__Work task__: Every record has to be written out exactly, with no line missing.

>>>>>

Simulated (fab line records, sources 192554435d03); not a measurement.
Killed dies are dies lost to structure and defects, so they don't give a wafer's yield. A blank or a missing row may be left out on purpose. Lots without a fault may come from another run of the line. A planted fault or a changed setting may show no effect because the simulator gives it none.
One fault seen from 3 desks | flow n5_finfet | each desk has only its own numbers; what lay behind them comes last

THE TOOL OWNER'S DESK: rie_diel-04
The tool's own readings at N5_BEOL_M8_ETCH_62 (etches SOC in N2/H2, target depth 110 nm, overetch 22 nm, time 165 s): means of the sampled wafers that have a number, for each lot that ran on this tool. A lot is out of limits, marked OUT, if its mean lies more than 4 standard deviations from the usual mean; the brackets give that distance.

<<<<<

__Solution__:
Simulated (fab line records, sources 192554435d03); not a measurement.
Killed dies are dies lost to structure and defects, so they don't give a wafer's yield. A blank or a missing row may be left out on purpose. Lots without a fault may come from another run of the line. A planted fault or a changed setting may show no effect because the simulator gives it none.
One fault seen from 3 desks | flow n5_finfet | each desk has only its own numbers; what lay behind them comes last

THE TOOL OWNER'S DESK: rie_diel-04
The tool's own readings at N5_BEOL_M8_ETCH_62 (etches SOC in N2/H2, target depth 110 nm, overetch 22 nm, time 165 s): means of the sampled wafers that have a number, for each lot that ran on this tool. A lot is out of limits, marked OUT, if its mean lies more than 4 standard deviations from the usual mean; the brackets give that distance.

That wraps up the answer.